> **Requirement**:
Go through the entries below from the first line and transcribe each one exactly, ending with the line that contains "(*) following a".

Information given START

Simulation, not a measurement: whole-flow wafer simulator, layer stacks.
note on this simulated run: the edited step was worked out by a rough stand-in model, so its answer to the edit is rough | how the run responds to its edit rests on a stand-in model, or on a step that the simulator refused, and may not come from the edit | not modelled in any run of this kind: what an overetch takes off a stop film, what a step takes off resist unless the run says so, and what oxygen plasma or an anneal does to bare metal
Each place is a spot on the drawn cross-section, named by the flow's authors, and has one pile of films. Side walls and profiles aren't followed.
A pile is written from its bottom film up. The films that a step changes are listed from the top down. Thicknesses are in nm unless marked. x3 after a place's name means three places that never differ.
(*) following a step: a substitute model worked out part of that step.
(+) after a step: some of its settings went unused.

Information given END

> **Worked solution**:
Simulation, not a measurement: whole-flow wafer simulator, layer stacks.
note on this simulated run: the edited step was worked out by a rough stand-in model, so its answer to the edit is rough | how the run responds to its edit rests on a stand-in model, or on a step that the simulator refused, and may not come from the edit | not modelled in any run of this kind: what an overetch takes off a stop film, what a step takes off resist unless the run says so, and what oxygen plasma or an anneal does to bare metal
Each place is a spot on the drawn cross-section, named by the flow's authors, and has one pile of films. Side walls and profiles aren't followed.
A pile is written from its bottom film up. The films that a step changes are listed from the top down. Thicknesses are in nm unless marked. x3 after a place's name means three places that never differ.
(*) following a step: a substitute model worked out part of that step.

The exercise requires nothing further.